^^^^

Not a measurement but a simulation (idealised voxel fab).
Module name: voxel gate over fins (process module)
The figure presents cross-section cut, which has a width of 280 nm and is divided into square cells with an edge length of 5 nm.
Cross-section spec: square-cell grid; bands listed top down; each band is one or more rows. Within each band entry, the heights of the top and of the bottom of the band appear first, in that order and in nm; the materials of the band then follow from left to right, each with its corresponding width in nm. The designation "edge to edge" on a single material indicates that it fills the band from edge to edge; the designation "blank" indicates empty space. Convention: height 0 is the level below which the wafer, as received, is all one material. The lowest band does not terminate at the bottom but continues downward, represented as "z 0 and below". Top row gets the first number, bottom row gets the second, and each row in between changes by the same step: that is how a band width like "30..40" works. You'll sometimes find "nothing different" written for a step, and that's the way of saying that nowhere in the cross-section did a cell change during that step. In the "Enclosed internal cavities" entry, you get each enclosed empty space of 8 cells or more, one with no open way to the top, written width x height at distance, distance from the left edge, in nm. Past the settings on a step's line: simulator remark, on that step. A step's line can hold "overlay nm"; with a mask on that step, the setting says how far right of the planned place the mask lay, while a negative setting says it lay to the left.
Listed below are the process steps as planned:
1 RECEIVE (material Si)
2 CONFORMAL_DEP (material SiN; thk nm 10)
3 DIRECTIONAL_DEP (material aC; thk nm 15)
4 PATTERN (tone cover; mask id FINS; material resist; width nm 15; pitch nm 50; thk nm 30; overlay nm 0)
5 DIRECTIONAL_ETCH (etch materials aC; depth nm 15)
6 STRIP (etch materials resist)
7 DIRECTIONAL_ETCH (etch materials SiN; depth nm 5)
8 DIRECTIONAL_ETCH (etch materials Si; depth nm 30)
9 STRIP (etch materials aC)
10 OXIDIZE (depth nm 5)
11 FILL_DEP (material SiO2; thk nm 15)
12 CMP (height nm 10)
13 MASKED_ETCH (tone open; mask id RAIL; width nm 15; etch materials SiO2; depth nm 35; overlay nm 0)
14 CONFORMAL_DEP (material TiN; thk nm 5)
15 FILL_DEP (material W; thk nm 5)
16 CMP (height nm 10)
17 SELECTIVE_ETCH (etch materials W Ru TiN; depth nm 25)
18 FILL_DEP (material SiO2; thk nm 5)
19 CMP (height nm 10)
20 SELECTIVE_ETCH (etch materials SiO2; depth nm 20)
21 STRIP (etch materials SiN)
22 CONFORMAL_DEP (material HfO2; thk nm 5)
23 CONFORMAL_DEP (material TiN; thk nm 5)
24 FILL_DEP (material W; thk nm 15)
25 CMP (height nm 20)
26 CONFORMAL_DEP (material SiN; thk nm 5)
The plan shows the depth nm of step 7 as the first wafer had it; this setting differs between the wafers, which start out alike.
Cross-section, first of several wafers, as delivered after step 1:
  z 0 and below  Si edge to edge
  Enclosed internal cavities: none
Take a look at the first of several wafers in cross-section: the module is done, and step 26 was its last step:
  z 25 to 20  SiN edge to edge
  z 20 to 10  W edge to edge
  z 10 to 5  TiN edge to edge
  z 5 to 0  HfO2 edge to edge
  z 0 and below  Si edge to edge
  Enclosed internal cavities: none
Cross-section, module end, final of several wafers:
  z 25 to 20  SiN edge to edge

^^^^

Taking the material above, extract exactly and only the lines from the line with "16 CMP (height nm 10)" to the line with "The plan shows", inclusive of both.

Task output:
16 CMP (height nm 10)
17 SELECTIVE_ETCH (etch materials W Ru TiN; depth nm 25)
18 FILL_DEP (material SiO2; thk nm 5)
19 CMP (height nm 10)
20 SELECTIVE_ETCH (etch materials SiO2; depth nm 20)
21 STRIP (etch materials SiN)
22 CONFORMAL_DEP (material HfO2; thk nm 5)
23 CONFORMAL_DEP (material TiN; thk nm 5)
24 FILL_DEP (material W; thk nm 15)
25 CMP (height nm 20)
26 CONFORMAL_DEP (material SiN; thk nm 5)
The plan shows the depth nm of step 7 as the first wafer had it; this setting differs between the wafers, which start out alike.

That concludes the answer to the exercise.